* DATA UNDER STUDY
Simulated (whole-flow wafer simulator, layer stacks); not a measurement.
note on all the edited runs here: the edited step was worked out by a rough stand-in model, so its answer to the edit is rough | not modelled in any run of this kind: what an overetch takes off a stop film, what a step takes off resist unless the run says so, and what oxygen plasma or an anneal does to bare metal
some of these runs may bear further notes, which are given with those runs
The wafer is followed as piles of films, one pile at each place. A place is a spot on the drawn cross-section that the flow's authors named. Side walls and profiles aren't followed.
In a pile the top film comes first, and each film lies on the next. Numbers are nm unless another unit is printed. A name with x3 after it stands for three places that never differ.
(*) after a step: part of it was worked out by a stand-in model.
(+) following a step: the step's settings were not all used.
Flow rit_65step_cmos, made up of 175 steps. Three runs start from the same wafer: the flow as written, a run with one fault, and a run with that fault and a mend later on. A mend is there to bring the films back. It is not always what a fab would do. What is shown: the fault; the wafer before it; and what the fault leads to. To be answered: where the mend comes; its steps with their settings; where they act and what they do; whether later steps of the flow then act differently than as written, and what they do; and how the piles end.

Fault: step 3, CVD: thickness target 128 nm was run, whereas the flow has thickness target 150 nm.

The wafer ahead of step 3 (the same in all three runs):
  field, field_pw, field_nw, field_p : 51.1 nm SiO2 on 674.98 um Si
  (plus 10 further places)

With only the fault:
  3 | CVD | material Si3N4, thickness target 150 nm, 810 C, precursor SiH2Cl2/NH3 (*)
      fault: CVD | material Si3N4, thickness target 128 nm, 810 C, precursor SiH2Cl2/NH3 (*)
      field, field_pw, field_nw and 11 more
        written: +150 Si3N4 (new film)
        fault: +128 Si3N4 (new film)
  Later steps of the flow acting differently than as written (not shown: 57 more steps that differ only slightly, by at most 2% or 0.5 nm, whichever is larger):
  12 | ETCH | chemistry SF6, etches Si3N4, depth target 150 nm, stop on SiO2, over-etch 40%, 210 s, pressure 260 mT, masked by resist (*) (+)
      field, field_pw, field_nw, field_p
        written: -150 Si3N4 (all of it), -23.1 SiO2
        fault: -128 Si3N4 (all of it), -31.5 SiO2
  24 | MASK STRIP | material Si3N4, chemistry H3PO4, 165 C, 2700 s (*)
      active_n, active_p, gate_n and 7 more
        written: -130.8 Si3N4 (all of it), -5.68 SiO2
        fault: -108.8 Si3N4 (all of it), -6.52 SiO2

* REQUIRED ACTION
Transcribe the opening lines of the listing exactly, please. Stop after the line that contains "some of these".

* REPLY
Simulated (whole-flow wafer simulator, layer stacks); not a measurement.
note on all the edited runs here: the edited step was worked out by a rough stand-in model, so its answer to the edit is rough | not modelled in any run of this kind: what an overetch takes off a stop film, what a step takes off resist unless the run says so, and what oxygen plasma or an anneal does to bare metal
some of these runs may bear further notes, which are given with those runs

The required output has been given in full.